Required action: When you reach the line containing "lots with no", stop after it; until then, copy each line of the listing exactly, starting with the first.

Supplied material section start

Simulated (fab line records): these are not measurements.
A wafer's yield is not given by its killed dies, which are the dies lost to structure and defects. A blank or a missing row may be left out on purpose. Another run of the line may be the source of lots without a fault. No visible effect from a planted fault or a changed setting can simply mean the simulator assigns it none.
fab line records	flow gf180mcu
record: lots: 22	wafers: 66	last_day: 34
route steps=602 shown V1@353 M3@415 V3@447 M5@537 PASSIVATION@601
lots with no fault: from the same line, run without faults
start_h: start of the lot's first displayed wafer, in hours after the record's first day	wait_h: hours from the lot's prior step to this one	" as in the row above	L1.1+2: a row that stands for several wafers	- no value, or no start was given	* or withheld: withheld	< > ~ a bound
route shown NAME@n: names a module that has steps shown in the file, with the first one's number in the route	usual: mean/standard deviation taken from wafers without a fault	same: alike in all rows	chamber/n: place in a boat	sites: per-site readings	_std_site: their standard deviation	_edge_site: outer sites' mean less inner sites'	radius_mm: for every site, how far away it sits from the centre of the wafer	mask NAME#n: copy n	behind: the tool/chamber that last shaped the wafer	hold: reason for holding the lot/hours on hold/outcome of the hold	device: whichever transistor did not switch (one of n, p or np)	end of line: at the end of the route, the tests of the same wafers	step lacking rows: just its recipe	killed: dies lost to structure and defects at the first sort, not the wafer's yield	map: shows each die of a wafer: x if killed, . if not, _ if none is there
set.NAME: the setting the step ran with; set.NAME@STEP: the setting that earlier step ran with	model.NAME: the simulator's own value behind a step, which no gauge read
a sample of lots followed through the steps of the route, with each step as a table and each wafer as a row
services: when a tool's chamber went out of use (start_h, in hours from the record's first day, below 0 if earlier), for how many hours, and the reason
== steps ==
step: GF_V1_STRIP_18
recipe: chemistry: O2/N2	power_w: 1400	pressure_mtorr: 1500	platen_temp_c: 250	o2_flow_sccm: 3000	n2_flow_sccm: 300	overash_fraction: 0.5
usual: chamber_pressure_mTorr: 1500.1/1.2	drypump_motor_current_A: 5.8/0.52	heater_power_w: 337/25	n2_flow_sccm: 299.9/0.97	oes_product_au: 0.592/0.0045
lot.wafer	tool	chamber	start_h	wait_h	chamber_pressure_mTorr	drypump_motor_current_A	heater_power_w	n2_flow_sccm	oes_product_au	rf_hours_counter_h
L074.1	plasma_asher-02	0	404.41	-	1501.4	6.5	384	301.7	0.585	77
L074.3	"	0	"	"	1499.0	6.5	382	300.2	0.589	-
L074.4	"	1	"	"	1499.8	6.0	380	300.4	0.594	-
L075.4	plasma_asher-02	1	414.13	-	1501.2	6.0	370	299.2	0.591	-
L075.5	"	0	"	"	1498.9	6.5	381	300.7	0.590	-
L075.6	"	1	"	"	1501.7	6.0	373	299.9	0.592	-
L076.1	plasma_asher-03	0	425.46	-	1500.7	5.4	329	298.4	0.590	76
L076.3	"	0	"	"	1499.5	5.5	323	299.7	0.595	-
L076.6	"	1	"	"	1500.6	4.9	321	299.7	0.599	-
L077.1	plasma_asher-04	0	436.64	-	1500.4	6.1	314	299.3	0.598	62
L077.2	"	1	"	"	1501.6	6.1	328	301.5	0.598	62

Supplied material section end

Task result:
Simulated (fab line records): these are not measurements.
A wafer's yield is not given by its killed dies, which are the dies lost to structure and defects. A blank or a missing row may be left out on purpose. Another run of the line may be the source of lots without a fault. No visible effect from a planted fault or a changed setting can simply mean the simulator assigns it none.
fab line records	flow gf180mcu
record: lots: 22	wafers: 66	last_day: 34
route steps=602 shown V1@353 M3@415 V3@447 M5@537 PASSIVATION@601
lots with no fault: from the same line, run without faults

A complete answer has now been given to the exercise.